** Recorded information follows **

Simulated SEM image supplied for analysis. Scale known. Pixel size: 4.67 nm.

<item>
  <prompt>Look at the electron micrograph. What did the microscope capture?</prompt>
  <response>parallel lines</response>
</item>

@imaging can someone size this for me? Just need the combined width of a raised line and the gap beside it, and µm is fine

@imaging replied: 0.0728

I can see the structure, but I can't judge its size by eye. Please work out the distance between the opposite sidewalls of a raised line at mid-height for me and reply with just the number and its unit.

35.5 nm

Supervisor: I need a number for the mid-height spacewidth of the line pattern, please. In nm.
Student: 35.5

** End of Recorded information **

Restate the entries above word for word, beginning with their first line and ending with the line holding "Supervisor: I need"; omit everything else.

Simulated SEM image supplied for analysis. Scale known. Pixel size: 4.67 nm.

<item>
  <prompt>Look at the electron micrograph. What did the microscope capture?</prompt>
  <response>parallel lines</response>
</item>

@imaging can someone size this for me? Just need the combined width of a raised line and the gap beside it, and µm is fine

@imaging replied: 0.0728

I can see the structure, but I can't judge its size by eye. Please work out the distance between the opposite sidewalls of a raised line at mid-height for me and reply with just the number and its unit.

35.5 nm

Supervisor: I need a number for the mid-height spacewidth of the line pattern, please. In nm.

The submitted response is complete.